● **REQUIRED ACTION**
The exercise asks for every line of the data to be reproduced exactly.

● **DATA UNDER STUDY**
────

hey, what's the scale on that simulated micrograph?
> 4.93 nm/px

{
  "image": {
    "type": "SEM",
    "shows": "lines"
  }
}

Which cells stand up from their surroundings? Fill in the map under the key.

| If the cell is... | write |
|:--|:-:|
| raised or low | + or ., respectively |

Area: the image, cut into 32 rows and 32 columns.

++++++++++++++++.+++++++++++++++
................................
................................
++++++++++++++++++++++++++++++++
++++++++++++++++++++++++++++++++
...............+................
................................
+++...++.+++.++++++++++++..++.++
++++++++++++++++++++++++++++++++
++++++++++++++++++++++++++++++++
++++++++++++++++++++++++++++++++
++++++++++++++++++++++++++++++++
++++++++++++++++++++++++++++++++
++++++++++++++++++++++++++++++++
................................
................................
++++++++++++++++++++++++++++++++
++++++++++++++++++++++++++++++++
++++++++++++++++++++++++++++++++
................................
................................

────

● **WRITTEN SOLUTION**
hey, what's the scale on that simulated micrograph?
> 4.93 nm/px

{
  "image": {
    "type": "SEM",
    "shows": "lines"
  }
}

Which cells stand up from their surroundings? Fill in the map under the key.

| If the cell is... | write |
|:--|:-:|
| raised or low | + or ., respectively |

Area: the image, cut into 32 rows and 32 columns.

++++++++++++++++.+++++++++++++++
................................
................................
++++++++++++++++++++++++++++++++
++++++++++++++++++++++++++++++++
...............+................
................................
+++...++.+++.++++++++++++..++.++
++++++++++++++++++++++++++++++++
++++++++++++++++++++++++++++++++
++++++++++++++++++++++++++++++++
++++++++++++++++++++++++++++++++
++++++++++++++++++++++++++++++++
++++++++++++++++++++++++++++++++
................................
................................
++++++++++++++++++++++++++++++++
++++++++++++++++++++++++++++++++
++++++++++++++++++++++++++++++++
................................
................................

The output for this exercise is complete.